INFORMATION SUPPLIED START

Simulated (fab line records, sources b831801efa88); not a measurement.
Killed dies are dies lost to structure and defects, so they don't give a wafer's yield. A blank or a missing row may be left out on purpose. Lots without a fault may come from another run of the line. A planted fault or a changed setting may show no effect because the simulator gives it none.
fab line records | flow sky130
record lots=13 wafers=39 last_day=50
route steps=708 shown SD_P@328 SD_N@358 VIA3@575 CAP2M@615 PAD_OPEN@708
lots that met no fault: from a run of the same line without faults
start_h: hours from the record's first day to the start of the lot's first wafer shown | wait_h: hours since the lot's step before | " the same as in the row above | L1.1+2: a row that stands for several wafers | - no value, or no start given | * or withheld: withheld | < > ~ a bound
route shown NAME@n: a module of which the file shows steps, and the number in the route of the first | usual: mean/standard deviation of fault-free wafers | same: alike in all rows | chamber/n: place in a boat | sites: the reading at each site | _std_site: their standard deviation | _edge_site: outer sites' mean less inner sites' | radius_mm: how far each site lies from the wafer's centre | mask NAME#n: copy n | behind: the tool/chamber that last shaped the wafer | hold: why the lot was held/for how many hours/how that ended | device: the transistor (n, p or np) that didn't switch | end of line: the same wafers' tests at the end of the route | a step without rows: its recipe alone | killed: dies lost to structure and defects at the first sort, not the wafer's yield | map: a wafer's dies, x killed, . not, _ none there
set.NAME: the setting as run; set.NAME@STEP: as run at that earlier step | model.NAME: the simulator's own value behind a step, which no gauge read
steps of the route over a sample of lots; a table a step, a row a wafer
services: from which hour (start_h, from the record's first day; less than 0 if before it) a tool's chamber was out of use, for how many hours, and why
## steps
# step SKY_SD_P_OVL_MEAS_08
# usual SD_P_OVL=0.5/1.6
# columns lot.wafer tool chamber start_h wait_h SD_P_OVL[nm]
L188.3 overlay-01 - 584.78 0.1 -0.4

INFORMATION SUPPLIED END

◆ EXERCISE
The entries above hold the needed span. Transcribe exactly the lines from the one with "steps of the" to the one with "# columns lot.wafer", both included.

◆ ANSWER BOX
steps of the route over a sample of lots; a table a step, a row a wafer
services: from which hour (start_h, from the record's first day; less than 0 if before it) a tool's chamber was out of use, for how many hours, and why
## steps
# step SKY_SD_P_OVL_MEAS_08
# usual SD_P_OVL=0.5/1.6
# columns lot.wafer tool chamber start_h wait_h SD_P_OVL[nm]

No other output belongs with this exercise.